The answer should be every line below, retyped exactly.

================================
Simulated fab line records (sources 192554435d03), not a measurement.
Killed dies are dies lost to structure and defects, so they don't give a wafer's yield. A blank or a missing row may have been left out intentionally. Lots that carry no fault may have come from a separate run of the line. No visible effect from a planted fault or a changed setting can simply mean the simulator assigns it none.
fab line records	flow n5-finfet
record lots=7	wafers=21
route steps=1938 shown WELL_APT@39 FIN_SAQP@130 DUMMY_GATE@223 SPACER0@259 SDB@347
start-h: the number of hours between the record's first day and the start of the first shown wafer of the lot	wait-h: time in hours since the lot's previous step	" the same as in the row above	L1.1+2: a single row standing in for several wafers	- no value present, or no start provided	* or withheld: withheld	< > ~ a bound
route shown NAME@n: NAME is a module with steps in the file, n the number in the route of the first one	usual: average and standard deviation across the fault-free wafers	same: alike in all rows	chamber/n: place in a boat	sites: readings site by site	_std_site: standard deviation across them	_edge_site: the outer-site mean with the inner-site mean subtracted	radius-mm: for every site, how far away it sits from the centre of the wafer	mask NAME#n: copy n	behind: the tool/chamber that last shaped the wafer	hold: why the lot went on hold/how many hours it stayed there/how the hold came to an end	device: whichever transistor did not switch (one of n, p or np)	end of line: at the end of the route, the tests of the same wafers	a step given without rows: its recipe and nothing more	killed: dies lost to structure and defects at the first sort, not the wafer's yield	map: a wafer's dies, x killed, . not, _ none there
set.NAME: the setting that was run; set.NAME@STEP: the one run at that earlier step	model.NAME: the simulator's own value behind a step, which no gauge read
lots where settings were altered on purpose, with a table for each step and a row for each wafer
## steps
================================

Answer box:
Simulated fab line records (sources 192554435d03), not a measurement.
Killed dies are dies lost to structure and defects, so they don't give a wafer's yield. A blank or a missing row may have been left out intentionally. Lots that carry no fault may have come from a separate run of the line. No visible effect from a planted fault or a changed setting can simply mean the simulator assigns it none.
fab line records	flow n5-finfet
record lots=7	wafers=21
route steps=1938 shown WELL_APT@39 FIN_SAQP@130 DUMMY_GATE@223 SPACER0@259 SDB@347
start-h: the number of hours between the record's first day and the start of the first shown wafer of the lot	wait-h: time in hours since the lot's previous step	" the same as in the row above	L1.1+2: a single row standing in for several wafers	- no value present, or no start provided	* or withheld: withheld	< > ~ a bound
route shown NAME@n: NAME is a module with steps in the file, n the number in the route of the first one	usual: average and standard deviation across the fault-free wafers	same: alike in all rows	chamber/n: place in a boat	sites: readings site by site	_std_site: standard deviation across them	_edge_site: the outer-site mean with the inner-site mean subtracted	radius-mm: for every site, how far away it sits from the centre of the wafer	mask NAME#n: copy n	behind: the tool/chamber that last shaped the wafer	hold: why the lot went on hold/how many hours it stayed there/how the hold came to an end	device: whichever transistor did not switch (one of n, p or np)	end of line: at the end of the route, the tests of the same wafers	a step given without rows: its recipe and nothing more	killed: dies lost to structure and defects at the first sort, not the wafer's yield	map: a wafer's dies, x killed, . not, _ none there
set.NAME: the setting that was run; set.NAME@STEP: the one run at that earlier step	model.NAME: the simulator's own value behind a step, which no gauge read
lots where settings were altered on purpose, with a table for each step and a row for each wafer
## steps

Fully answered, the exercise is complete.